> Work request: If a line comes after the one containing "Source tool: dual-frequency dielectric etcher", leave it out; copy every line before it, and that line too, exactly as written, starting from the first line of the entries.

+ + + + +
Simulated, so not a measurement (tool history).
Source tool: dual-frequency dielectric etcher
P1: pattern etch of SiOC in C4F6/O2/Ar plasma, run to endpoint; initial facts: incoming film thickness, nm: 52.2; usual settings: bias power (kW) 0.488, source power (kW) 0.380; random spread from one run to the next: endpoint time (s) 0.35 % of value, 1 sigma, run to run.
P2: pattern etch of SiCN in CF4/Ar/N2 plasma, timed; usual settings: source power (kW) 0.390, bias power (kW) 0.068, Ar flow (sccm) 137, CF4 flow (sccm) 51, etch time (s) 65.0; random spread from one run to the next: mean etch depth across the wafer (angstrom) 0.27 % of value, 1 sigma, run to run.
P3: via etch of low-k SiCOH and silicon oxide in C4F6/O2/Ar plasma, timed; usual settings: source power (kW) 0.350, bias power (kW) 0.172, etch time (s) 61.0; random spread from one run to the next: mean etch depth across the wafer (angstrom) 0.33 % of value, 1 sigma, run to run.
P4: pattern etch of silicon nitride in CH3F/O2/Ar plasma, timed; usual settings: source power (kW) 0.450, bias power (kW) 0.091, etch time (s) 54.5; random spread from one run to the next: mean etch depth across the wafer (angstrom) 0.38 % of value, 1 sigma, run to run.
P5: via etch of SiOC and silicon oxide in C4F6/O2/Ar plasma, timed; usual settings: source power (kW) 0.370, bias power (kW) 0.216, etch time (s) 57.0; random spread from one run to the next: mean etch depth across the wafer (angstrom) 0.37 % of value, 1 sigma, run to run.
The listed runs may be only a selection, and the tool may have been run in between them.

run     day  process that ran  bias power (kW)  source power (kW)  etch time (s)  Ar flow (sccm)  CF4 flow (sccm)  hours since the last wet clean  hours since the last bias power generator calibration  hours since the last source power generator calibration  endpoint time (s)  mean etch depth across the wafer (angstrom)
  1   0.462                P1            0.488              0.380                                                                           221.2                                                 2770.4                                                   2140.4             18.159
+ + + + +

> Answer box:
Simulated, so not a measurement (tool history).
Source tool: dual-frequency dielectric etcher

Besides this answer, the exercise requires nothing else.